[SUPPLIED RECORDS — start]
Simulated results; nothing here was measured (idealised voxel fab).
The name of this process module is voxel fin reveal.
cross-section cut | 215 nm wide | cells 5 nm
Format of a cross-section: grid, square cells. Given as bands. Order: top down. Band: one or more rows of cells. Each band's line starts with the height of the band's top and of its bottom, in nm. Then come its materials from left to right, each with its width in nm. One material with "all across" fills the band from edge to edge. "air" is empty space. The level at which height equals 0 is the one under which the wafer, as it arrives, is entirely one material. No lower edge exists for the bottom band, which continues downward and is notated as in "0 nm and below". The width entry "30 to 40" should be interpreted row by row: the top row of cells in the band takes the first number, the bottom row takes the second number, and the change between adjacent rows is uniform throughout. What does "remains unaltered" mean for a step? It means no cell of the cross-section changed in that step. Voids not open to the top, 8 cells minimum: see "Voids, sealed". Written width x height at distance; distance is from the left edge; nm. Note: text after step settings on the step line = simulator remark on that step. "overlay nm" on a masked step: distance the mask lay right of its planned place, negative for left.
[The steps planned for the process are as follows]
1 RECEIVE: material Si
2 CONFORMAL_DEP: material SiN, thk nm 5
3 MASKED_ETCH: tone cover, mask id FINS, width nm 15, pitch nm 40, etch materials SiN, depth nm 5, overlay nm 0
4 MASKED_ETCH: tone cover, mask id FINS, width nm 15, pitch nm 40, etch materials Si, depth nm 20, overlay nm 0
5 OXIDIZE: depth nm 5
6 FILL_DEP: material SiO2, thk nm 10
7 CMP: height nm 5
[SUPPLIED RECORDS — finish]

BRIEF
Nothing should be dropped or changed, so repeat all of the entries exactly.

ANSWER AREA
Simulated results; nothing here was measured (idealised voxel fab).
The name of this process module is voxel fin reveal.
cross-section cut | 215 nm wide | cells 5 nm
Format of a cross-section: grid, square cells. Given as bands. Order: top down. Band: one or more rows of cells. Each band's line starts with the height of the band's top and of its bottom, in nm. Then come its materials from left to right, each with its width in nm. One material with "all across" fills the band from edge to edge. "air" is empty space. The level at which height equals 0 is the one under which the wafer, as it arrives, is entirely one material. No lower edge exists for the bottom band, which continues downward and is notated as in "0 nm and below". The width entry "30 to 40" should be interpreted row by row: the top row of cells in the band takes the first number, the bottom row takes the second number, and the change between adjacent rows is uniform throughout. What does "remains unaltered" mean for a step? It means no cell of the cross-section changed in that step. Voids not open to the top, 8 cells minimum: see "Voids, sealed". Written width x height at distance; distance is from the left edge; nm. Note: text after step settings on the step line = simulator remark on that step. "overlay nm" on a masked step: distance the mask lay right of its planned place, negative for left.
[The steps planned for the process are as follows]
1 RECEIVE: material Si
2 CONFORMAL_DEP: material SiN, thk nm 5
3 MASKED_ETCH: tone cover, mask id FINS, width nm 15, pitch nm 40, etch materials SiN, depth nm 5, overlay nm 0
4 MASKED_ETCH: tone cover, mask id FINS, width nm 15, pitch nm 40, etch materials Si, depth nm 20, overlay nm 0
5 OXIDIZE: depth nm 5
6 FILL_DEP: material SiO2, thk nm 10
7 CMP: height nm 5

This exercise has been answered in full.